Assignment. Start to finish, reproduce the records below with nothing missing.

= = = =
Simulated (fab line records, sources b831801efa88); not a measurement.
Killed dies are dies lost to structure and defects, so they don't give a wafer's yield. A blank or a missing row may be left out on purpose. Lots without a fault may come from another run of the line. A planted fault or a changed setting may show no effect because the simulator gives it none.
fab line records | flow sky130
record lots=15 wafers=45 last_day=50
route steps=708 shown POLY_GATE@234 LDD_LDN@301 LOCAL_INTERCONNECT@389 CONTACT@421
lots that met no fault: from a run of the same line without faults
= = = =

Written reply.
Simulated (fab line records, sources b831801efa88); not a measurement.
Killed dies are dies lost to structure and defects, so they don't give a wafer's yield. A blank or a missing row may be left out on purpose. Lots without a fault may come from another run of the line. A planted fault or a changed setting may show no effect because the simulator gives it none.
fab line records | flow sky130
record lots=15 wafers=45 last_day=50
route steps=708 shown POLY_GATE@234 LDD_LDN@301 LOCAL_INTERCONNECT@389 CONTACT@421
lots that met no fault: from a run of the same line without faults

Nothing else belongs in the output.